Copy out, unchanged, every line from the start of the records to the line that contains "L426,day 11 22:24,prober-01,7.05e-05", and stop there.

── Entries supplied
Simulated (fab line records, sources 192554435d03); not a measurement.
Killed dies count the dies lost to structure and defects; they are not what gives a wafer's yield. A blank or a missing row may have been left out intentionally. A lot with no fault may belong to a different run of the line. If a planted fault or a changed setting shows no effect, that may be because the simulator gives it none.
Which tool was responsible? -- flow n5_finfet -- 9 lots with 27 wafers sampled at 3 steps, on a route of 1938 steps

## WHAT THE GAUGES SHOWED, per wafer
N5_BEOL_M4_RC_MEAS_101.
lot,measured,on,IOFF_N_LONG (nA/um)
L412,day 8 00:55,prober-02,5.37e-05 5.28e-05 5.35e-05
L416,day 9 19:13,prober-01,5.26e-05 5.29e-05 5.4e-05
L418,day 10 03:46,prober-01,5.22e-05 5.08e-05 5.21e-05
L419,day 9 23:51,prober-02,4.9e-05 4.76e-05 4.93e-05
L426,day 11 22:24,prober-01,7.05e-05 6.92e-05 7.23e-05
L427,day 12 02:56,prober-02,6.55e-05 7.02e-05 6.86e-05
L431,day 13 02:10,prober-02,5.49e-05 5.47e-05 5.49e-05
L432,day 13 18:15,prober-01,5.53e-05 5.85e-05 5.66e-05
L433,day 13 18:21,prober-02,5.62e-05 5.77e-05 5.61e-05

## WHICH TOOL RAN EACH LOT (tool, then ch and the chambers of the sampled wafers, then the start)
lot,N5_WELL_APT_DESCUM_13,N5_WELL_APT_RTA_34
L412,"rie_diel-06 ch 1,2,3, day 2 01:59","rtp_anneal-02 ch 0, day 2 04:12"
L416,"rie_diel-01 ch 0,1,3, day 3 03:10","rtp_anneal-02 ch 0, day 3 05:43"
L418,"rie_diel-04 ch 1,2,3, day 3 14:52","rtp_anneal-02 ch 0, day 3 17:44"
────

Response area:
Simulated (fab line records, sources 192554435d03); not a measurement.
Killed dies count the dies lost to structure and defects; they are not what gives a wafer's yield. A blank or a missing row may have been left out intentionally. A lot with no fault may belong to a different run of the line. If a planted fault or a changed setting shows no effect, that may be because the simulator gives it none.
Which tool was responsible? -- flow n5_finfet -- 9 lots with 27 wafers sampled at 3 steps, on a route of 1938 steps

## WHAT THE GAUGES SHOWED, per wafer
N5_BEOL_M4_RC_MEAS_101.
lot,measured,on,IOFF_N_LONG (nA/um)
L412,day 8 00:55,prober-02,5.37e-05 5.28e-05 5.35e-05
L416,day 9 19:13,prober-01,5.26e-05 5.29e-05 5.4e-05
L418,day 10 03:46,prober-01,5.22e-05 5.08e-05 5.21e-05
L419,day 9 23:51,prober-02,4.9e-05 4.76e-05 4.93e-05
L426,day 11 22:24,prober-01,7.05e-05 6.92e-05 7.23e-05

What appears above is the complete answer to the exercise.